Work instruction -> From the first line onward, reproduce the records exactly; the final line to include is the one holding "Flow postcmos_isfet_wells, 68".

--
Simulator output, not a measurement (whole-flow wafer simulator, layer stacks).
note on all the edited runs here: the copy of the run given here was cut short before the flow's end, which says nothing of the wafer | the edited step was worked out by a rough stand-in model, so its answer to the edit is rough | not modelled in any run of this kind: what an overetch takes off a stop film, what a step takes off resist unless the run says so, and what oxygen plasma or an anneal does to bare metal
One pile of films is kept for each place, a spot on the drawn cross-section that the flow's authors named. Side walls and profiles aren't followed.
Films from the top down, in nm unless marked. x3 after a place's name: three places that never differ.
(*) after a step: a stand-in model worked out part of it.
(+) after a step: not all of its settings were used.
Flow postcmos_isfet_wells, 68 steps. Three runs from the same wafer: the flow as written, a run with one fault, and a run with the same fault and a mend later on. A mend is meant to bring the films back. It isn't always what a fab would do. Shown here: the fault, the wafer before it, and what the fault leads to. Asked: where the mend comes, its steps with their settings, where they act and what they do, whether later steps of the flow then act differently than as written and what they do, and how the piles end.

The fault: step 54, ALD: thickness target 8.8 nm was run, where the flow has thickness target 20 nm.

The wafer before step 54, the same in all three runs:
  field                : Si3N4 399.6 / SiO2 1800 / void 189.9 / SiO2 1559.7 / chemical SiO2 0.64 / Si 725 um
--

Task output ->
Simulator output, not a measurement (whole-flow wafer simulator, layer stacks).
note on all the edited runs here: the copy of the run given here was cut short before the flow's end, which says nothing of the wafer | the edited step was worked out by a rough stand-in model, so its answer to the edit is rough | not modelled in any run of this kind: what an overetch takes off a stop film, what a step takes off resist unless the run says so, and what oxygen plasma or an anneal does to bare metal
One pile of films is kept for each place, a spot on the drawn cross-section that the flow's authors named. Side walls and profiles aren't followed.
Films from the top down, in nm unless marked. x3 after a place's name: three places that never differ.
(*) after a step: a stand-in model worked out part of it.
(+) after a step: not all of its settings were used.
Flow postcmos_isfet_wells, 68 steps. Three runs from the same wafer: the flow as written, a run with one fault, and a run with the same fault and a mend later on. A mend is meant to bring the films back. It isn't always what a fab would do. Shown here: the fault, the wafer before it, and what the fault leads to. Asked: where the mend comes, its steps with their settings, where they act and what they do, whether later steps of the flow then act differently than as written and what they do, and how the piles end.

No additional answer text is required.